» Source information
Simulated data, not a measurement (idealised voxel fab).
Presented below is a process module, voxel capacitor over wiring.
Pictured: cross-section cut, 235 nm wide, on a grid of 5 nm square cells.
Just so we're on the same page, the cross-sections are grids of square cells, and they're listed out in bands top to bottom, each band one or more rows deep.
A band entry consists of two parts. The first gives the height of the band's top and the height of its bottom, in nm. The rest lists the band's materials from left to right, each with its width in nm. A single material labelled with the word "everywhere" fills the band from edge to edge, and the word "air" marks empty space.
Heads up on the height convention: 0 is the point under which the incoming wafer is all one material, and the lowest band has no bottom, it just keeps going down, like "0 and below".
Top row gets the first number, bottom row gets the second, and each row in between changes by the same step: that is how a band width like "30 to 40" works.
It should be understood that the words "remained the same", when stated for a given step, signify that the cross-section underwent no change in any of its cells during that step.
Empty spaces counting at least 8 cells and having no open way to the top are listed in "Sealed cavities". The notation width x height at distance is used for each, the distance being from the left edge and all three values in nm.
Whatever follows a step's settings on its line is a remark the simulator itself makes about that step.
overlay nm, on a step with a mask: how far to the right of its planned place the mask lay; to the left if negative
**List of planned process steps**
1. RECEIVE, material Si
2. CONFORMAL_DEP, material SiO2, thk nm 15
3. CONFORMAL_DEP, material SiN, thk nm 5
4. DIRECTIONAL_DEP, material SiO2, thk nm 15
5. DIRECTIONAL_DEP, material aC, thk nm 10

» Assignment
Every line of the data must be reproduced exactly.

» Exercise result
Simulated data, not a measurement (idealised voxel fab).
Presented below is a process module, voxel capacitor over wiring.
Pictured: cross-section cut, 235 nm wide, on a grid of 5 nm square cells.
Just so we're on the same page, the cross-sections are grids of square cells, and they're listed out in bands top to bottom, each band one or more rows deep.
A band entry consists of two parts. The first gives the height of the band's top and the height of its bottom, in nm. The rest lists the band's materials from left to right, each with its width in nm. A single material labelled with the word "everywhere" fills the band from edge to edge, and the word "air" marks empty space.
Heads up on the height convention: 0 is the point under which the incoming wafer is all one material, and the lowest band has no bottom, it just keeps going down, like "0 and below".
Top row gets the first number, bottom row gets the second, and each row in between changes by the same step: that is how a band width like "30 to 40" works.
It should be understood that the words "remained the same", when stated for a given step, signify that the cross-section underwent no change in any of its cells during that step.
Empty spaces counting at least 8 cells and having no open way to the top are listed in "Sealed cavities". The notation width x height at distance is used for each, the distance being from the left edge and all three values in nm.
Whatever follows a step's settings on its line is a remark the simulator itself makes about that step.
overlay nm, on a step with a mask: how far to the right of its planned place the mask lay; to the left if negative
**List of planned process steps**
1. RECEIVE, material Si
2. CONFORMAL_DEP, material SiO2, thk nm 15
3. CONFORMAL_DEP, material SiN, thk nm 5
4. DIRECTIONAL_DEP, material SiO2, thk nm 15
5. DIRECTIONAL_DEP, material aC, thk nm 10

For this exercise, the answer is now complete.